**Brief:** The line containing "Figure 1. Cross-section" marks the end: output every line of the data up to it, and that line too, exactly as written.

▬▬▬▬▬▬

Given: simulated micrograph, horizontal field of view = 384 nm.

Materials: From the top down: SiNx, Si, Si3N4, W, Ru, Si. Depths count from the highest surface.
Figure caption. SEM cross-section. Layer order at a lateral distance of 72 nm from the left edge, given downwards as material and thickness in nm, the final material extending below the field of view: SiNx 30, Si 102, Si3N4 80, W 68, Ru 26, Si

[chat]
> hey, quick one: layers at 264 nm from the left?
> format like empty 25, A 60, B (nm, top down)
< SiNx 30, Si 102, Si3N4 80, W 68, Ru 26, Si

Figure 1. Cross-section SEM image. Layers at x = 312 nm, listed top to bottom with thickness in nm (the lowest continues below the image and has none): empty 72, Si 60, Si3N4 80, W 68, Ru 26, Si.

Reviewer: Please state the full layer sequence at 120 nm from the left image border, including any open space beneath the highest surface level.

▬▬▬▬▬▬

**Exercise result:**
Given: simulated micrograph, horizontal field of view = 384 nm.

Materials: From the top down: SiNx, Si, Si3N4, W, Ru, Si. Depths count from the highest surface.
Figure caption. SEM cross-section. Layer order at a lateral distance of 72 nm from the left edge, given downwards as material and thickness in nm, the final material extending below the field of view: SiNx 30, Si 102, Si3N4 80, W 68, Ru 26, Si

[chat]
> hey, quick one: layers at 264 nm from the left?
> format like empty 25, A 60, B (nm, top down)
< SiNx 30, Si 102, Si3N4 80, W 68, Ru 26, Si

Figure 1. Cross-section SEM image. Layers at x = 312 nm, listed top to bottom with thickness in nm (the lowest continues below the image and has none): empty 72, Si 60, Si3N4 80, W 68, Ru 26, Si.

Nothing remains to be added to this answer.